[[ Material supplied open ]]

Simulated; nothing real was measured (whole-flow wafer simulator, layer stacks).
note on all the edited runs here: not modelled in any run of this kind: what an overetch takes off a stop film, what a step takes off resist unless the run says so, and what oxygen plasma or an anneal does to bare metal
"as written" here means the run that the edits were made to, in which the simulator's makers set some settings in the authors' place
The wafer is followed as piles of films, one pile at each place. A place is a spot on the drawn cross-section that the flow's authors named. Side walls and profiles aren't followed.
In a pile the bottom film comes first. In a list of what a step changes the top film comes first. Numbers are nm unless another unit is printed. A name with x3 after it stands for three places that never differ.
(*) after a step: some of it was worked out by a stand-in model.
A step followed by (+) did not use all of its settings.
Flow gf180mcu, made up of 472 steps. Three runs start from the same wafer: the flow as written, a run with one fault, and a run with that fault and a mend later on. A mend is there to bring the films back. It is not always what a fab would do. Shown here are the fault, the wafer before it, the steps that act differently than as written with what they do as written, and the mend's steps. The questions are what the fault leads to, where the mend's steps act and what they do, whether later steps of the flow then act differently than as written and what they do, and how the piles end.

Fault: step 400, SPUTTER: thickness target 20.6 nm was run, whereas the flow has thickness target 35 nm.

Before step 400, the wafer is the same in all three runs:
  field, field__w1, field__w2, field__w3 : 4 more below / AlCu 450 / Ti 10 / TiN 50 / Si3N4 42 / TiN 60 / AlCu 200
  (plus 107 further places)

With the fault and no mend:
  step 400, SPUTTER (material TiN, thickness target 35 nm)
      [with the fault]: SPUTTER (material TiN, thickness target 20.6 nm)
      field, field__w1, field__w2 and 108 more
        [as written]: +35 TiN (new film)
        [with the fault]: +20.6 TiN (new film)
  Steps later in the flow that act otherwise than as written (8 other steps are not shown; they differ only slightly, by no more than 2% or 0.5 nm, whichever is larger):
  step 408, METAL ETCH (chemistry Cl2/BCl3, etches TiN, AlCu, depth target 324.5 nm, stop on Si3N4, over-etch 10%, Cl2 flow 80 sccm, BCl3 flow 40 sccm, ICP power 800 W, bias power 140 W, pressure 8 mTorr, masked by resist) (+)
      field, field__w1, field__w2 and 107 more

[[ Material supplied closed ]]

# [Work item]
Restate verbatim the first line above and all lines after it through the line containing "[with the fault]: SPUTTER"; omit the rest.

# [Written response]
Simulated; nothing real was measured (whole-flow wafer simulator, layer stacks).
note on all the edited runs here: not modelled in any run of this kind: what an overetch takes off a stop film, what a step takes off resist unless the run says so, and what oxygen plasma or an anneal does to bare metal
"as written" here means the run that the edits were made to, in which the simulator's makers set some settings in the authors' place
The wafer is followed as piles of films, one pile at each place. A place is a spot on the drawn cross-section that the flow's authors named. Side walls and profiles aren't followed.
In a pile the bottom film comes first. In a list of what a step changes the top film comes first. Numbers are nm unless another unit is printed. A name with x3 after it stands for three places that never differ.
(*) after a step: some of it was worked out by a stand-in model.
A step followed by (+) did not use all of its settings.
Flow gf180mcu, made up of 472 steps. Three runs start from the same wafer: the flow as written, a run with one fault, and a run with that fault and a mend later on. A mend is there to bring the films back. It is not always what a fab would do. Shown here are the fault, the wafer before it, the steps that act differently than as written with what they do as written, and the mend's steps. The questions are what the fault leads to, where the mend's steps act and what they do, whether later steps of the flow then act differently than as written and what they do, and how the piles end.

Fault: step 400, SPUTTER: thickness target 20.6 nm was run, whereas the flow has thickness target 35 nm.

Before step 400, the wafer is the same in all three runs:
  field, field__w1, field__w2, field__w3 : 4 more below / AlCu 450 / Ti 10 / TiN 50 / Si3N4 42 / TiN 60 / AlCu 200
  (plus 107 further places)

With the fault and no mend:
  step 400, SPUTTER (material TiN, thickness target 35 nm)
      [with the fault]: SPUTTER (material TiN, thickness target 20.6 nm)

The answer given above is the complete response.